::::

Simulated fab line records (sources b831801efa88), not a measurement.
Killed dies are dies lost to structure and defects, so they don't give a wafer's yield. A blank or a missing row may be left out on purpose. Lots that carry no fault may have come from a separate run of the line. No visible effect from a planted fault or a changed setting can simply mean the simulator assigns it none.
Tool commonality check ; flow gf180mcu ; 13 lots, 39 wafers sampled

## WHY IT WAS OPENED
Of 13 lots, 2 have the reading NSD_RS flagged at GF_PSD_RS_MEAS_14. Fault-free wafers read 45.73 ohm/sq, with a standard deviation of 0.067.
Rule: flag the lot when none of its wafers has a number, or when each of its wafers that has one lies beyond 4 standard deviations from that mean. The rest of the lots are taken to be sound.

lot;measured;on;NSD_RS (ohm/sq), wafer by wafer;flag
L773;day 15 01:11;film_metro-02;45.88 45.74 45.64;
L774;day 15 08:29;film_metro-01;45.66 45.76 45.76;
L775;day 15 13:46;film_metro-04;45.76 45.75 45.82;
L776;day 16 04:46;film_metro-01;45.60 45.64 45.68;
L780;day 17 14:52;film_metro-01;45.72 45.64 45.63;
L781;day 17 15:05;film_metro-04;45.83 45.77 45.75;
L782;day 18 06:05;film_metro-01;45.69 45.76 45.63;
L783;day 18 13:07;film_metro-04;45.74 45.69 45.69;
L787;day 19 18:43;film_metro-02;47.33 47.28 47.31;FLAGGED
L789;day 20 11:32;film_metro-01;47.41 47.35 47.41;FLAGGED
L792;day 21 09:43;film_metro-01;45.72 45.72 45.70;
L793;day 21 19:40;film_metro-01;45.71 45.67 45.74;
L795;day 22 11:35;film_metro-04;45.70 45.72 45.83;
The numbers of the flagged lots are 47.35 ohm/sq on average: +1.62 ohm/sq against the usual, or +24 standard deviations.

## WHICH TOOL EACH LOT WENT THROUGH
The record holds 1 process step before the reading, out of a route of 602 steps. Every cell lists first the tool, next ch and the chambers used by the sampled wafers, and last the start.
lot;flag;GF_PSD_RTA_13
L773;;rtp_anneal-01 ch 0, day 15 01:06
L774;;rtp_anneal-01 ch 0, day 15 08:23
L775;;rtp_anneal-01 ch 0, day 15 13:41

::::

● **Brief**: Return only the lines above that run from the opening line through the line containing "Of 13 lots, 2", exactly as written.

● **Task response**:
Simulated fab line records (sources b831801efa88), not a measurement.
Killed dies are dies lost to structure and defects, so they don't give a wafer's yield. A blank or a missing row may be left out on purpose. Lots that carry no fault may have come from a separate run of the line. No visible effect from a planted fault or a changed setting can simply mean the simulator assigns it none.
Tool commonality check ; flow gf180mcu ; 13 lots, 39 wafers sampled

## WHY IT WAS OPENED
Of 13 lots, 2 have the reading NSD_RS flagged at GF_PSD_RS_MEAS_14. Fault-free wafers read 45.73 ohm/sq, with a standard deviation of 0.067.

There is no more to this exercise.